BRIEF |
Only the lines below starting at the one containing "- looked at the sample in the SEM" and ending at the one containing "width of each" belong in the answer, each copied exactly.

GIVEN DATA |
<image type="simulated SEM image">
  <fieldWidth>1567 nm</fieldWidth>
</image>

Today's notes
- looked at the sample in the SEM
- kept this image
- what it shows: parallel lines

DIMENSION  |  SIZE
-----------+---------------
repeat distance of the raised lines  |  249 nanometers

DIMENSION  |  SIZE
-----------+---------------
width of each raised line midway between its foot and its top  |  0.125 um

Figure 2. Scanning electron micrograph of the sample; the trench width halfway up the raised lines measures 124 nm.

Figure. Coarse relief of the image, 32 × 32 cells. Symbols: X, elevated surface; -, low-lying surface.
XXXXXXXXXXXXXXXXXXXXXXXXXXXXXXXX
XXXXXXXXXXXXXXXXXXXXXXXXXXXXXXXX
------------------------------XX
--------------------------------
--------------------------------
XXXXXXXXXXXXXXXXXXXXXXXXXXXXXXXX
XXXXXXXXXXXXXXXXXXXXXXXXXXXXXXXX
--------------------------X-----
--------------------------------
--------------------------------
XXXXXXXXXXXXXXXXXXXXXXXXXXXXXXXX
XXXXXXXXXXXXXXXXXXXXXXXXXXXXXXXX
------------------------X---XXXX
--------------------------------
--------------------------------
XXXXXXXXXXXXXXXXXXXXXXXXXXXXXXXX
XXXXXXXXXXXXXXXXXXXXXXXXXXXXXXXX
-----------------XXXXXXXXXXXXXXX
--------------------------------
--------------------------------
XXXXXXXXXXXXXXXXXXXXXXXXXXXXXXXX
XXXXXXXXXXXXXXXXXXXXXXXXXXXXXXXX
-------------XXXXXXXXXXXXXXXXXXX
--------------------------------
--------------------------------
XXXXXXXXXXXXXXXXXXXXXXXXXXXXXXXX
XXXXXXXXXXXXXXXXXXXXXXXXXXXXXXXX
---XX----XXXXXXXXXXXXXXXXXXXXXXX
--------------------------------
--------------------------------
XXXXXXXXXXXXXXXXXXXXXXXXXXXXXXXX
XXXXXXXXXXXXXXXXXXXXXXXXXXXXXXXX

RESPONSE |
- looked at the sample in the SEM
- kept this image
- what it shows: parallel lines

DIMENSION  |  SIZE
-----------+---------------
repeat distance of the raised lines  |  249 nanometers

DIMENSION  |  SIZE
-----------+---------------
width of each raised line midway between its foot and its top  |  0.125 um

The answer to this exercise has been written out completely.